### Provided data
+--
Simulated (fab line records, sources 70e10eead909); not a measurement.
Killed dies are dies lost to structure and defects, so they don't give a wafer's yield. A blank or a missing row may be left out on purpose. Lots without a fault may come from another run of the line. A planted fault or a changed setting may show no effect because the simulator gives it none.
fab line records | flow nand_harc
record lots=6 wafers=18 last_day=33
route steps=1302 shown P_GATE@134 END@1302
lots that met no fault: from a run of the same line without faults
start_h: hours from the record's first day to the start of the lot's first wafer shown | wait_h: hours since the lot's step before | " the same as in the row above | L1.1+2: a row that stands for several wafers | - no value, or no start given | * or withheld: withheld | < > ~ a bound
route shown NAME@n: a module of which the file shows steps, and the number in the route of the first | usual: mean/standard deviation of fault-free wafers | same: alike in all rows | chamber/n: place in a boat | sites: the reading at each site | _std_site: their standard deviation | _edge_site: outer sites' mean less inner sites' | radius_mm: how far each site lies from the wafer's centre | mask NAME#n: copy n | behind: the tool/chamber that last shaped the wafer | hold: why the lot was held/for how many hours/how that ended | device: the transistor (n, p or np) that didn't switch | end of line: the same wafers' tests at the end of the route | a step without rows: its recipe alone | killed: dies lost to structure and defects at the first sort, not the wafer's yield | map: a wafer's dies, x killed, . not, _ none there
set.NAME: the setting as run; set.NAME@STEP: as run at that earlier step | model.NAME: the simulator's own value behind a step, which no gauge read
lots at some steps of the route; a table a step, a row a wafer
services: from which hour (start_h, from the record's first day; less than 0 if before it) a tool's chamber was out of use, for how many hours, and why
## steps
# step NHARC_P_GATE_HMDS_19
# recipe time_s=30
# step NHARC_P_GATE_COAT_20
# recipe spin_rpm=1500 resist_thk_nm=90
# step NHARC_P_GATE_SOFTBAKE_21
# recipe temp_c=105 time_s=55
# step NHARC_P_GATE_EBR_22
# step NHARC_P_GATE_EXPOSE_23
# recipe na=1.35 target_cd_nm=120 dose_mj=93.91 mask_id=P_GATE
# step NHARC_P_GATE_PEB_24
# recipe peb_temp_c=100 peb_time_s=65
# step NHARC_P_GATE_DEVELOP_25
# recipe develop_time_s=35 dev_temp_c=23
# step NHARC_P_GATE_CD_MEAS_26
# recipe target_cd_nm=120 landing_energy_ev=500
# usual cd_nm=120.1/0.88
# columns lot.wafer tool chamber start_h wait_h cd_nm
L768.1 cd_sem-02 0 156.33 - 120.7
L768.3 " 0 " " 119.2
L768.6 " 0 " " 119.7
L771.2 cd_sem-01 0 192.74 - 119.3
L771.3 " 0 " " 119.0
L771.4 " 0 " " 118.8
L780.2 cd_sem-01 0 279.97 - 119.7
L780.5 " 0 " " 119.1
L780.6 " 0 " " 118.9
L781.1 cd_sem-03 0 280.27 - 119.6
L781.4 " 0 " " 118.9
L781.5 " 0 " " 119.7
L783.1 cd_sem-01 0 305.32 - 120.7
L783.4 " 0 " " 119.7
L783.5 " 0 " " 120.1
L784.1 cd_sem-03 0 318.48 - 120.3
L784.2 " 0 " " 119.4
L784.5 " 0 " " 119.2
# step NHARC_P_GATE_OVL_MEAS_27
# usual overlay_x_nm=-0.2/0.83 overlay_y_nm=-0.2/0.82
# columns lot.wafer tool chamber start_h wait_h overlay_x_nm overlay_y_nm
+--

### Brief
Copy the lines from the start of the data verbatim, stopping after the line containing "lots that met".

### Answer section
Simulated (fab line records, sources 70e10eead909); not a measurement.
Killed dies are dies lost to structure and defects, so they don't give a wafer's yield. A blank or a missing row may be left out on purpose. Lots without a fault may come from another run of the line. A planted fault or a changed setting may show no effect because the simulator gives it none.
fab line records | flow nand_harc
record lots=6 wafers=18 last_day=33
route steps=1302 shown P_GATE@134 END@1302
lots that met no fault: from a run of the same line without faults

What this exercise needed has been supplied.